> DATA LISTING:

....

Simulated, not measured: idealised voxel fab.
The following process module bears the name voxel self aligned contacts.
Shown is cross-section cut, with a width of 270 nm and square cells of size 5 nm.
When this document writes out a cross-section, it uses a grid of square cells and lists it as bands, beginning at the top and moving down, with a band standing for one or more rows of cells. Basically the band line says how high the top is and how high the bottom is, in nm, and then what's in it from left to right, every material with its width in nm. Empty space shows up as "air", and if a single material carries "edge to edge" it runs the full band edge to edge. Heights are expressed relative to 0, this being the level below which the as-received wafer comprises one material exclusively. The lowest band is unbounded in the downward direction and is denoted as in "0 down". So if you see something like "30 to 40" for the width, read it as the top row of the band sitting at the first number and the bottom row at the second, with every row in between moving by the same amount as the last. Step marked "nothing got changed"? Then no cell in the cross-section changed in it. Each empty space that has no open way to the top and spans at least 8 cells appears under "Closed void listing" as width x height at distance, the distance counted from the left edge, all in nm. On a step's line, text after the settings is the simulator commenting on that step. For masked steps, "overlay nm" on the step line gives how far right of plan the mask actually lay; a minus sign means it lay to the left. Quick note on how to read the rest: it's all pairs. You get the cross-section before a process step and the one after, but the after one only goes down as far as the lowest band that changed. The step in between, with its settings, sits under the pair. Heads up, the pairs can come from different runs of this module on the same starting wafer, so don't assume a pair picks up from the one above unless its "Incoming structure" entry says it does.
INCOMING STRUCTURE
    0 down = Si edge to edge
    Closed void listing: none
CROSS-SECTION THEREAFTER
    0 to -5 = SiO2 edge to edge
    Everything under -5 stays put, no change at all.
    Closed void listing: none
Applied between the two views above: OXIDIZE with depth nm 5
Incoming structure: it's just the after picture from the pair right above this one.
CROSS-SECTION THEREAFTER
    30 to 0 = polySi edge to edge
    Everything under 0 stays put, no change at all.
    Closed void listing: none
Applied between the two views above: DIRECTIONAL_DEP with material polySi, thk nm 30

....

> WORK ORDER:
In the listing above, find the line containing "The following process" and the line containing "0 to -5 = SiO2 edge to edge", then repeat those two lines and everything between them exactly.

> ANSWER SPACE:
The following process module bears the name voxel self aligned contacts.
Shown is cross-section cut, with a width of 270 nm and square cells of size 5 nm.
When this document writes out a cross-section, it uses a grid of square cells and lists it as bands, beginning at the top and moving down, with a band standing for one or more rows of cells. Basically the band line says how high the top is and how high the bottom is, in nm, and then what's in it from left to right, every material with its width in nm. Empty space shows up as "air", and if a single material carries "edge to edge" it runs the full band edge to edge. Heights are expressed relative to 0, this being the level below which the as-received wafer comprises one material exclusively. The lowest band is unbounded in the downward direction and is denoted as in "0 down". So if you see something like "30 to 40" for the width, read it as the top row of the band sitting at the first number and the bottom row at the second, with every row in between moving by the same amount as the last. Step marked "nothing got changed"? Then no cell in the cross-section changed in it. Each empty space that has no open way to the top and spans at least 8 cells appears under "Closed void listing" as width x height at distance, the distance counted from the left edge, all in nm. On a step's line, text after the settings is the simulator commenting on that step. For masked steps, "overlay nm" on the step line gives how far right of plan the mask actually lay; a minus sign means it lay to the left. Quick note on how to read the rest: it's all pairs. You get the cross-section before a process step and the one after, but the after one only goes down as far as the lowest band that changed. The step in between, with its settings, sits under the pair. Heads up, the pairs can come from different runs of this module on the same starting wafer, so don't assume a pair picks up from the one above unless its "Incoming structure" entry says it does.
INCOMING STRUCTURE
    0 down = Si edge to edge
    Closed void listing: none
CROSS-SECTION THEREAFTER
    0 to -5 = SiO2 edge to edge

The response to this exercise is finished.